WORK INSTRUCTION
Return the opening lines of the material, word for word. End with the line that contains "startH: hours from".

DATA EXTRACT
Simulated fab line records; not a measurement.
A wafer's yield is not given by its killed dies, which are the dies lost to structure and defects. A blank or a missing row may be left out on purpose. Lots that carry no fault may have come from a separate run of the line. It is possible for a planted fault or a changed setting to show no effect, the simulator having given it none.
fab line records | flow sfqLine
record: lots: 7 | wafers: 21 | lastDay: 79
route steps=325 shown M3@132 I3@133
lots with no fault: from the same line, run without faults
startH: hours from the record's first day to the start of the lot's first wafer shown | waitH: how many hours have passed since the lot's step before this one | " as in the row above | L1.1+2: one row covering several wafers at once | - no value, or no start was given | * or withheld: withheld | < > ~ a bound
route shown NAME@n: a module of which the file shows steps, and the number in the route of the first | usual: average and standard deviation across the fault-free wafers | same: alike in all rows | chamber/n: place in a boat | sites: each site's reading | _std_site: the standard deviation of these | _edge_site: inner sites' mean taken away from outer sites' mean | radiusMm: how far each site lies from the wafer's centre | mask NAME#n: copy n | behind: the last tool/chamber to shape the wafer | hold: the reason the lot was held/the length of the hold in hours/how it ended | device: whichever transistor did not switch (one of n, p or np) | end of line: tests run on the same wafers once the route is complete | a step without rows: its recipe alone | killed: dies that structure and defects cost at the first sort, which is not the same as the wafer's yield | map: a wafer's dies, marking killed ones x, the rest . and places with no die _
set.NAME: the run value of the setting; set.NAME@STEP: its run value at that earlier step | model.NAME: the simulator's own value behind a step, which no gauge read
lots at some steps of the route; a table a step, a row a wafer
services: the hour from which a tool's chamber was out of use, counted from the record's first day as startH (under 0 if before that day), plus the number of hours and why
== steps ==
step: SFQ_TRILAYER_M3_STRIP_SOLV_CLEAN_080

WRITTEN REPLY
Simulated fab line records; not a measurement.
A wafer's yield is not given by its killed dies, which are the dies lost to structure and defects. A blank or a missing row may be left out on purpose. Lots that carry no fault may have come from a separate run of the line. It is possible for a planted fault or a changed setting to show no effect, the simulator having given it none.
fab line records | flow sfqLine
record: lots: 7 | wafers: 21 | lastDay: 79
route steps=325 shown M3@132 I3@133
lots with no fault: from the same line, run without faults
startH: hours from the record's first day to the start of the lot's first wafer shown | waitH: how many hours have passed since the lot's step before this one | " as in the row above | L1.1+2: one row covering several wafers at once | - no value, or no start was given | * or withheld: withheld | < > ~ a bound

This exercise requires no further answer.